Dataset excerpts »
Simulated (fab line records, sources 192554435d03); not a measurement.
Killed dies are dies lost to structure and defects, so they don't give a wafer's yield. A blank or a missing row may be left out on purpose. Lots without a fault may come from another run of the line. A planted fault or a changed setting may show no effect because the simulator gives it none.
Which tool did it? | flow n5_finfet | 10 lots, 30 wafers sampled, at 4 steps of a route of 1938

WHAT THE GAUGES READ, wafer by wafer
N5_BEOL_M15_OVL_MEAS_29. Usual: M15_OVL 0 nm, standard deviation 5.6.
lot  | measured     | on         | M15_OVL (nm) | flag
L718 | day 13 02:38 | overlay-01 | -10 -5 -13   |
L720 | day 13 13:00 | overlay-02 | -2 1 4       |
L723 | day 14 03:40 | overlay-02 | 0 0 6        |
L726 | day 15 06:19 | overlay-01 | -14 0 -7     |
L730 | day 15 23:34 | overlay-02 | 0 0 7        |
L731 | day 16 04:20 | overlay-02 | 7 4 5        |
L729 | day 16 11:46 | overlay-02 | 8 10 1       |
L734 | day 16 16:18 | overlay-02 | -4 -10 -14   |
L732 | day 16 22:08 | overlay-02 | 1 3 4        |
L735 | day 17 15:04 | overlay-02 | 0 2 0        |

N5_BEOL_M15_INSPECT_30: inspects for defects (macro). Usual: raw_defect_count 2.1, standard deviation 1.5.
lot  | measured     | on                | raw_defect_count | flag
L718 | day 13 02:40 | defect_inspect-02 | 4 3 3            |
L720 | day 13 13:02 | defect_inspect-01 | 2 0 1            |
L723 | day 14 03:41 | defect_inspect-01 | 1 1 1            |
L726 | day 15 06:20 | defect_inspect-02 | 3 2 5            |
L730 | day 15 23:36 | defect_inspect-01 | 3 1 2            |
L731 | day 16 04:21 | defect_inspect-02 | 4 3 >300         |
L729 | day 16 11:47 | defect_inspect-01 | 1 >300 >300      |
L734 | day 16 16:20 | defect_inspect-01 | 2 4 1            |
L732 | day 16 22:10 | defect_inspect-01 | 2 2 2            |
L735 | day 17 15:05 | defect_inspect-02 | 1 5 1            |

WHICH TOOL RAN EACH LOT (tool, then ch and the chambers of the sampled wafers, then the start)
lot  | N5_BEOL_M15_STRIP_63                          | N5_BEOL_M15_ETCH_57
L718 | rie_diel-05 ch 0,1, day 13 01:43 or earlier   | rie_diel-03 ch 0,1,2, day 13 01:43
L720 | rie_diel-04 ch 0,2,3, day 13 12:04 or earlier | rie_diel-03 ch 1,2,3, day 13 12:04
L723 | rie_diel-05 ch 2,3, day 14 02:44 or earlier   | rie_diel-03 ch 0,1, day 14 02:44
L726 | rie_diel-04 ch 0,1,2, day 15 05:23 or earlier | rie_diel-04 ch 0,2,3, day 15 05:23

Assignment » Give back exactly the lines of the listing above that run from the line with "Killed dies are" to the line with "raw_defect_count | flag", inclusive.

Result »
Killed dies are dies lost to structure and defects, so they don't give a wafer's yield. A blank or a missing row may be left out on purpose. Lots without a fault may come from another run of the line. A planted fault or a changed setting may show no effect because the simulator gives it none.
Which tool did it? | flow n5_finfet | 10 lots, 30 wafers sampled, at 4 steps of a route of 1938

WHAT THE GAUGES READ, wafer by wafer
N5_BEOL_M15_OVL_MEAS_29. Usual: M15_OVL 0 nm, standard deviation 5.6.
lot  | measured     | on         | M15_OVL (nm) | flag
L718 | day 13 02:38 | overlay-01 | -10 -5 -13   |
L720 | day 13 13:00 | overlay-02 | -2 1 4       |
L723 | day 14 03:40 | overlay-02 | 0 0 6        |
L726 | day 15 06:19 | overlay-01 | -14 0 -7     |
L730 | day 15 23:34 | overlay-02 | 0 0 7        |
L731 | day 16 04:20 | overlay-02 | 7 4 5        |
L729 | day 16 11:46 | overlay-02 | 8 10 1       |
L734 | day 16 16:18 | overlay-02 | -4 -10 -14   |
L732 | day 16 22:08 | overlay-02 | 1 3 4        |
L735 | day 17 15:04 | overlay-02 | 0 2 0        |

N5_BEOL_M15_INSPECT_30: inspects for defects (macro). Usual: raw_defect_count 2.1, standard deviation 1.5.
lot  | measured     | on                | raw_defect_count | flag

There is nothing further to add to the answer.